Assigned task = Retype the records below from their first line through the line containing "note on all", and include nothing else.

Data to examine =
● ● ● ● ●
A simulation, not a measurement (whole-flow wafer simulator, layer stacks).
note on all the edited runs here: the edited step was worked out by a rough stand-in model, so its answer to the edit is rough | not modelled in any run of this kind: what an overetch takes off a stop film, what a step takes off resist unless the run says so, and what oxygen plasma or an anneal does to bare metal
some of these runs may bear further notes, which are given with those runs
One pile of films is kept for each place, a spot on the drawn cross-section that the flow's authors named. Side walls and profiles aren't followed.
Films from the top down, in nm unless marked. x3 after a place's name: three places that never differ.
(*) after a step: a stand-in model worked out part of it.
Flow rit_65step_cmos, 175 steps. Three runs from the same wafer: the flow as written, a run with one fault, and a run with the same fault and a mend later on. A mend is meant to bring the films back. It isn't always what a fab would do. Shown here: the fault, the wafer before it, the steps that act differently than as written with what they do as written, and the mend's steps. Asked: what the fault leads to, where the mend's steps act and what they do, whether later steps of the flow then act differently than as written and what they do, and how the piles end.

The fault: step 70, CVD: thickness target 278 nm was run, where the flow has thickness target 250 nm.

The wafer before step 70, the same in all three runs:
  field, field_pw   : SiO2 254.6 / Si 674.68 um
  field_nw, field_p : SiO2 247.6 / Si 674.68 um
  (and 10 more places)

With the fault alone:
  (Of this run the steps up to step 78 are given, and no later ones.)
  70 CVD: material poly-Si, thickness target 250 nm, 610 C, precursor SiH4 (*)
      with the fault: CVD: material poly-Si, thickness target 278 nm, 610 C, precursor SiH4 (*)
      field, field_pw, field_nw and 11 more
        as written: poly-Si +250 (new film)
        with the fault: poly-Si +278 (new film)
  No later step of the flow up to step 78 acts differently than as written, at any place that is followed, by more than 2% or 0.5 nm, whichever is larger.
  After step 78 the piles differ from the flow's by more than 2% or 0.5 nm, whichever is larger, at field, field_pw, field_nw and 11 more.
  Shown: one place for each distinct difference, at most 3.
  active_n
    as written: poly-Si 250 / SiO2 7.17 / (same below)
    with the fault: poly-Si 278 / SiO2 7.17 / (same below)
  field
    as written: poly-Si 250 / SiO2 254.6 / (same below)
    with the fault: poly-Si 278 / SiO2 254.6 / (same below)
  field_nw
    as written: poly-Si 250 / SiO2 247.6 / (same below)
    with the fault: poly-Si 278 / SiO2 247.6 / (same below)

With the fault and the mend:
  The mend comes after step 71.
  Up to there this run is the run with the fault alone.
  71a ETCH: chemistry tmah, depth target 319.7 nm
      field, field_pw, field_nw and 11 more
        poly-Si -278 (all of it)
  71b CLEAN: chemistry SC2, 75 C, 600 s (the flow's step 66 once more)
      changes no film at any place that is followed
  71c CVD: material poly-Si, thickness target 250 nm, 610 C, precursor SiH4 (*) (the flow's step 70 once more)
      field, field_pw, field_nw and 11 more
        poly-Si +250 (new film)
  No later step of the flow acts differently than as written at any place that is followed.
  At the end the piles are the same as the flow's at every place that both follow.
● ● ● ● ●

Task result =
A simulation, not a measurement (whole-flow wafer simulator, layer stacks).
note on all the edited runs here: the edited step was worked out by a rough stand-in model, so its answer to the edit is rough | not modelled in any run of this kind: what an overetch takes off a stop film, what a step takes off resist unless the run says so, and what oxygen plasma or an anneal does to bare metal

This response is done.